-=-=-=-=-
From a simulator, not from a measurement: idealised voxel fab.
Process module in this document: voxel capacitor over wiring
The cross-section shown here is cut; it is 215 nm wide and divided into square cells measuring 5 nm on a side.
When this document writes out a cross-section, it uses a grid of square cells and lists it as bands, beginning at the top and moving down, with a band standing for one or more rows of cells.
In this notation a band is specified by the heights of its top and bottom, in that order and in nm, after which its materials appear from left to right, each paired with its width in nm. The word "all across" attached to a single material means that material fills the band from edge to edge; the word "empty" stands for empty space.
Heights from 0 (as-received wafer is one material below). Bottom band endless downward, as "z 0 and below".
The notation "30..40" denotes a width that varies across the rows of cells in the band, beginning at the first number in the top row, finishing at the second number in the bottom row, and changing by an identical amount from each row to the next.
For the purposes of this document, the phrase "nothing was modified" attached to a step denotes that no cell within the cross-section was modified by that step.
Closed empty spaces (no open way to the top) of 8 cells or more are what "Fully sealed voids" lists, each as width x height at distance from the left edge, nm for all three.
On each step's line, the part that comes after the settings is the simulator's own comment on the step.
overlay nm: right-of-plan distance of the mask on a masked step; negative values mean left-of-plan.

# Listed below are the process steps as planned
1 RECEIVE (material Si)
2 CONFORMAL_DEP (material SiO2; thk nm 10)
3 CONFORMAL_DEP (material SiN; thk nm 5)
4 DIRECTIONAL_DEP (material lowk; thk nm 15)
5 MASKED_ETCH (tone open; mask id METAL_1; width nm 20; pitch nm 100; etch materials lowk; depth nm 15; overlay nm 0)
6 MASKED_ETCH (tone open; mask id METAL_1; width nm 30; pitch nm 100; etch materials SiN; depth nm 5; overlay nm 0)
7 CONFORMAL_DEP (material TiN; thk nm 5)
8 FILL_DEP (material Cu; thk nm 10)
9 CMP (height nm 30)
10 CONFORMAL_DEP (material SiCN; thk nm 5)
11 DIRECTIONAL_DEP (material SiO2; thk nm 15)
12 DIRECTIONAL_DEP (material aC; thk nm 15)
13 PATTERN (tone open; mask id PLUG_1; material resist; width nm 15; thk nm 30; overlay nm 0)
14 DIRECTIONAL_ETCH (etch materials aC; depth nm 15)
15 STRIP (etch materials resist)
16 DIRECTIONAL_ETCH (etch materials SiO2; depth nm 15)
-=-=-=-=-

> WORK ORDER:
Write down exactly every line of the material above up to and including the line containing "When this document".

> ANSWER AREA:
From a simulator, not from a measurement: idealised voxel fab.
Process module in this document: voxel capacitor over wiring
The cross-section shown here is cut; it is 215 nm wide and divided into square cells measuring 5 nm on a side.
When this document writes out a cross-section, it uses a grid of square cells and lists it as bands, beginning at the top and moving down, with a band standing for one or more rows of cells.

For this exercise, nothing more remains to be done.